Data to examine>
<<<<

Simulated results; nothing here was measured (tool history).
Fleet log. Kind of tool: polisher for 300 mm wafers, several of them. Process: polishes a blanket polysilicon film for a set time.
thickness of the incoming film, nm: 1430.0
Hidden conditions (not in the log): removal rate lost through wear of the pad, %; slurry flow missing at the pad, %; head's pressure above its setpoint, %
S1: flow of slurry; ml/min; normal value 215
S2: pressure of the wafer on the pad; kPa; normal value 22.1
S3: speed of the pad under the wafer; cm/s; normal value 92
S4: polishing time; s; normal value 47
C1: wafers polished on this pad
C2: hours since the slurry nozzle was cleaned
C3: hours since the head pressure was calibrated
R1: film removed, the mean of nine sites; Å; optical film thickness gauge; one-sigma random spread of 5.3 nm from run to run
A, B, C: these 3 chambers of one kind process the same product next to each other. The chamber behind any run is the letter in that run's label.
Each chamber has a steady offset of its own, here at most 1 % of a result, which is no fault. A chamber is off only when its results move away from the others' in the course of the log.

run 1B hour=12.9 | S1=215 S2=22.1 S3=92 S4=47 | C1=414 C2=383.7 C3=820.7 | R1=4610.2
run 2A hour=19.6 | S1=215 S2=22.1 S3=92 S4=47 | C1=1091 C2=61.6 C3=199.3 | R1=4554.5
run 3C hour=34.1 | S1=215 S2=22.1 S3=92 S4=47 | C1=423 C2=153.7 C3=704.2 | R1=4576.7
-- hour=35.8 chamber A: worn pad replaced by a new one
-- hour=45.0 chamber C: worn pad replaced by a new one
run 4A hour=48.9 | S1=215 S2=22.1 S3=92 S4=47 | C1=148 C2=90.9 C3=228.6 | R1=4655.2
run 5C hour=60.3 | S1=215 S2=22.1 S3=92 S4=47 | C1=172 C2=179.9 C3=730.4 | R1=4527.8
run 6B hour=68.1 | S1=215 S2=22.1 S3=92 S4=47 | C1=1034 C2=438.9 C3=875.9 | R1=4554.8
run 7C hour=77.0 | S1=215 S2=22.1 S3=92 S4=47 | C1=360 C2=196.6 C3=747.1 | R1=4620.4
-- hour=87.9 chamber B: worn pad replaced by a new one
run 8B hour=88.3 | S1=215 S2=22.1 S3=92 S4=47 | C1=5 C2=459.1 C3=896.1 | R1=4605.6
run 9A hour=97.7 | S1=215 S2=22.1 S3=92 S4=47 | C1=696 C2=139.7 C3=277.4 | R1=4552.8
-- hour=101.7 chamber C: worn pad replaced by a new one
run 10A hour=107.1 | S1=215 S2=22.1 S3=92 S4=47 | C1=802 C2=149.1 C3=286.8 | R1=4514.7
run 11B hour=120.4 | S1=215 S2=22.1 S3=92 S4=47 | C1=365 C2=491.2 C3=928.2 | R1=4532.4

>>>>

Activity>
The reply should consist solely of the lines of the data, exact, from the opening line through the line with "-- hour=35.8 chamber", inclusive.

Solution>
Simulated results; nothing here was measured (tool history).
Fleet log. Kind of tool: polisher for 300 mm wafers, several of them. Process: polishes a blanket polysilicon film for a set time.
thickness of the incoming film, nm: 1430.0
Hidden conditions (not in the log): removal rate lost through wear of the pad, %; slurry flow missing at the pad, %; head's pressure above its setpoint, %
S1: flow of slurry; ml/min; normal value 215
S2: pressure of the wafer on the pad; kPa; normal value 22.1
S3: speed of the pad under the wafer; cm/s; normal value 92
S4: polishing time; s; normal value 47
C1: wafers polished on this pad
C2: hours since the slurry nozzle was cleaned
C3: hours since the head pressure was calibrated
R1: film removed, the mean of nine sites; Å; optical film thickness gauge; one-sigma random spread of 5.3 nm from run to run
A, B, C: these 3 chambers of one kind process the same product next to each other. The chamber behind any run is the letter in that run's label.
Each chamber has a steady offset of its own, here at most 1 % of a result, which is no fault. A chamber is off only when its results move away from the others' in the course of the log.

run 1B hour=12.9 | S1=215 S2=22.1 S3=92 S4=47 | C1=414 C2=383.7 C3=820.7 | R1=4610.2
run 2A hour=19.6 | S1=215 S2=22.1 S3=92 S4=47 | C1=1091 C2=61.6 C3=199.3 | R1=4554.5
run 3C hour=34.1 | S1=215 S2=22.1 S3=92 S4=47 | C1=423 C2=153.7 C3=704.2 | R1=4576.7
-- hour=35.8 chamber A: worn pad replaced by a new one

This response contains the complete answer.